Assigned task:
Return only the lines from the top of the material through the line marked by "4 | BAKE | 800 C, 90 s", unaltered.

Given information:
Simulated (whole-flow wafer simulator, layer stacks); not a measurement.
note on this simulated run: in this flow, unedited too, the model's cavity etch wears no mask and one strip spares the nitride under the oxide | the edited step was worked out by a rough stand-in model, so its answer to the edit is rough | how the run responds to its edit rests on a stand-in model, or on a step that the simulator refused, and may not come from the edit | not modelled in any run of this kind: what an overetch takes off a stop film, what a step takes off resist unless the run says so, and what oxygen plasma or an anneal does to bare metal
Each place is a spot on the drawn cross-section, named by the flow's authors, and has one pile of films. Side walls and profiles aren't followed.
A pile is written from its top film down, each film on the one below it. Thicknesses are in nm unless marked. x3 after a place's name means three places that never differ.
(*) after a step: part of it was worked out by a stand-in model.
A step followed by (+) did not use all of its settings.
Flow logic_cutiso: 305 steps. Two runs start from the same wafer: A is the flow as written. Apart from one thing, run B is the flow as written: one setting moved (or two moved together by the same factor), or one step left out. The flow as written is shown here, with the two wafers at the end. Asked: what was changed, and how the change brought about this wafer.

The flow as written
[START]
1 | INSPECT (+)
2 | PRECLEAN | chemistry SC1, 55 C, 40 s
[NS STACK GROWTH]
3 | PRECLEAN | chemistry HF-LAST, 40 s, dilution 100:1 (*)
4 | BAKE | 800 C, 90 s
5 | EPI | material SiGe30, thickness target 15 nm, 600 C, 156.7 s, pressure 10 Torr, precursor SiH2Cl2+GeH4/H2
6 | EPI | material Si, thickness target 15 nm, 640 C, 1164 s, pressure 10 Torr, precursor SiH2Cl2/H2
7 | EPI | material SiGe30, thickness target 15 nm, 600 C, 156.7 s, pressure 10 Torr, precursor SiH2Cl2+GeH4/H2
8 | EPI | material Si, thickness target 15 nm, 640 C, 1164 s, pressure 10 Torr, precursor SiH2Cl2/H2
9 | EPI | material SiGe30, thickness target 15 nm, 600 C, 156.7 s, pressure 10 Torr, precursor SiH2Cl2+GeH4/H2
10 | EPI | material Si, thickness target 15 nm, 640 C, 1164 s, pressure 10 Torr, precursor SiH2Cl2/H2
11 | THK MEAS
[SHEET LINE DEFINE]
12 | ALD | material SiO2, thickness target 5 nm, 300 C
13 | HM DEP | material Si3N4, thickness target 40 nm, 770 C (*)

Your response:
Simulated (whole-flow wafer simulator, layer stacks); not a measurement.
note on this simulated run: in this flow, unedited too, the model's cavity etch wears no mask and one strip spares the nitride under the oxide | the edited step was worked out by a rough stand-in model, so its answer to the edit is rough | how the run responds to its edit rests on a stand-in model, or on a step that the simulator refused, and may not come from the edit | not modelled in any run of this kind: what an overetch takes off a stop film, what a step takes off resist unless the run says so, and what oxygen plasma or an anneal does to bare metal
Each place is a spot on the drawn cross-section, named by the flow's authors, and has one pile of films. Side walls and profiles aren't followed.
A pile is written from its top film down, each film on the one below it. Thicknesses are in nm unless marked. x3 after a place's name means three places that never differ.
(*) after a step: part of it was worked out by a stand-in model.
A step followed by (+) did not use all of its settings.
Flow logic_cutiso: 305 steps. Two runs start from the same wafer: A is the flow as written. Apart from one thing, run B is the flow as written: one setting moved (or two moved together by the same factor), or one step left out. The flow as written is shown here, with the two wafers at the end. Asked: what was changed, and how the change brought about this wafer.

The flow as written
[START]
1 | INSPECT (+)
2 | PRECLEAN | chemistry SC1, 55 C, 40 s
[NS STACK GROWTH]
3 | PRECLEAN | chemistry HF-LAST, 40 s, dilution 100:1 (*)
4 | BAKE | 800 C, 90 s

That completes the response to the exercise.